Return the entries below precisely, omitting nothing.

## [INFORMATION]
++++

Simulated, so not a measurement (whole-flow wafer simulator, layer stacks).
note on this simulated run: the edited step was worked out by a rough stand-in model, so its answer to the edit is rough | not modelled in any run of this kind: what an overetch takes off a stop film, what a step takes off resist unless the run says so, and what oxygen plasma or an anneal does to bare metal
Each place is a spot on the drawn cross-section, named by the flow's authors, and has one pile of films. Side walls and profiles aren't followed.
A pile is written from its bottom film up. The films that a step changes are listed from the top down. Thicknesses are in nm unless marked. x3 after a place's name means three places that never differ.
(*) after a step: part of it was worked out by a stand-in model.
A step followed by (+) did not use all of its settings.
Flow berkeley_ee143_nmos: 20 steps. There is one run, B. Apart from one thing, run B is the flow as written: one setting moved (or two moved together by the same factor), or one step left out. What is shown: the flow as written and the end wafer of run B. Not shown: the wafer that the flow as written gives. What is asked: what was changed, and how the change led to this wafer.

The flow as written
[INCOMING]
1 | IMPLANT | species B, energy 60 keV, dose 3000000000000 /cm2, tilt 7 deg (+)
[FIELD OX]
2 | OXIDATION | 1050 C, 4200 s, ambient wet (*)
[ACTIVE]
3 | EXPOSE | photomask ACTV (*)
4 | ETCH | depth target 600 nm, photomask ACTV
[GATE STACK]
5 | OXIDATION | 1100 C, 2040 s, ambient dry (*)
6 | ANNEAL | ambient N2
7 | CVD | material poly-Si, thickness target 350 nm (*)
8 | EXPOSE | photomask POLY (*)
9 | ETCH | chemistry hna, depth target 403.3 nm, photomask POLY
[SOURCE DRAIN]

++++

## [EXERCISE RESULT]
Simulated, so not a measurement (whole-flow wafer simulator, layer stacks).
note on this simulated run: the edited step was worked out by a rough stand-in model, so its answer to the edit is rough | not modelled in any run of this kind: what an overetch takes off a stop film, what a step takes off resist unless the run says so, and what oxygen plasma or an anneal does to bare metal
Each place is a spot on the drawn cross-section, named by the flow's authors, and has one pile of films. Side walls and profiles aren't followed.
A pile is written from its bottom film up. The films that a step changes are listed from the top down. Thicknesses are in nm unless marked. x3 after a place's name means three places that never differ.
(*) after a step: part of it was worked out by a stand-in model.
A step followed by (+) did not use all of its settings.
Flow berkeley_ee143_nmos: 20 steps. There is one run, B. Apart from one thing, run B is the flow as written: one setting moved (or two moved together by the same factor), or one step left out. What is shown: the flow as written and the end wafer of run B. Not shown: the wafer that the flow as written gives. What is asked: what was changed, and how the change led to this wafer.

The flow as written
[INCOMING]
1 | IMPLANT | species B, energy 60 keV, dose 3000000000000 /cm2, tilt 7 deg (+)
[FIELD OX]
2 | OXIDATION | 1050 C, 4200 s, ambient wet (*)
[ACTIVE]
3 | EXPOSE | photomask ACTV (*)
4 | ETCH | depth target 600 nm, photomask ACTV
[GATE STACK]
5 | OXIDATION | 1100 C, 2040 s, ambient dry (*)
6 | ANNEAL | ambient N2
7 | CVD | material poly-Si, thickness target 350 nm (*)
8 | EXPOSE | photomask POLY (*)
9 | ETCH | chemistry hna, depth target 403.3 nm, photomask POLY
[SOURCE DRAIN]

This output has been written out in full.